Exercise: Exact reproduction is required for all entries.

START Dataset entries

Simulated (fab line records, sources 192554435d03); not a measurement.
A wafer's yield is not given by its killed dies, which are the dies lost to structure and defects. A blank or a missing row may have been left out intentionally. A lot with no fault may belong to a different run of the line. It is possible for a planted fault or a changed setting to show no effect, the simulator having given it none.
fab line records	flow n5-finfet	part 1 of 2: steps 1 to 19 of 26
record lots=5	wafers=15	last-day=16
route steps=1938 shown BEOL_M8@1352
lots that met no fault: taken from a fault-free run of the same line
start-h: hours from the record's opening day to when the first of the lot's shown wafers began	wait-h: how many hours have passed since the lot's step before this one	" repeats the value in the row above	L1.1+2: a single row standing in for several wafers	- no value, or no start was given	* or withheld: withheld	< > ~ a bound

END Dataset entries

Reply:
Simulated (fab line records, sources 192554435d03); not a measurement.
A wafer's yield is not given by its killed dies, which are the dies lost to structure and defects. A blank or a missing row may have been left out intentionally. A lot with no fault may belong to a different run of the line. It is possible for a planted fault or a changed setting to show no effect, the simulator having given it none.
fab line records	flow n5-finfet	part 1 of 2: steps 1 to 19 of 26
record lots=5	wafers=15	last-day=16
route steps=1938 shown BEOL_M8@1352
lots that met no fault: taken from a fault-free run of the same line
start-h: hours from the record's opening day to when the first of the lot's shown wafers began	wait-h: how many hours have passed since the lot's step before this one	" repeats the value in the row above	L1.1+2: a single row standing in for several wafers	- no value, or no start was given	* or withheld: withheld	< > ~ a bound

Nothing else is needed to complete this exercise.